*Data section*.
================

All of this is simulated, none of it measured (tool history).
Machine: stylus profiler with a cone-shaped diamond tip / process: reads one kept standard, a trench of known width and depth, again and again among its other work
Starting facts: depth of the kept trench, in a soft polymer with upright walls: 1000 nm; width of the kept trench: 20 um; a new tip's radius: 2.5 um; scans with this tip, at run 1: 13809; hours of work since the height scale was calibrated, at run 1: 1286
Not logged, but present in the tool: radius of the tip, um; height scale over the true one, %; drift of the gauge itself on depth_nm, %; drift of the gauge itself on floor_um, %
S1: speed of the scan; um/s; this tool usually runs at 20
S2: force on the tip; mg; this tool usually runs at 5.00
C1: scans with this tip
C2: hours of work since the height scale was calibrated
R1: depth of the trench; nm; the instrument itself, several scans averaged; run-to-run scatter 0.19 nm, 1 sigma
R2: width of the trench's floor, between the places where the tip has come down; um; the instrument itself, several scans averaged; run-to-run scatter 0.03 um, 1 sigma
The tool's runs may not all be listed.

================

*Activity*. Quote, word for word, every line from the top of the entries through the line that holds "Machine: stylus profiler".

*Your solution*.
All of this is simulated, none of it measured (tool history).
Machine: stylus profiler with a cone-shaped diamond tip / process: reads one kept standard, a trench of known width and depth, again and again among its other work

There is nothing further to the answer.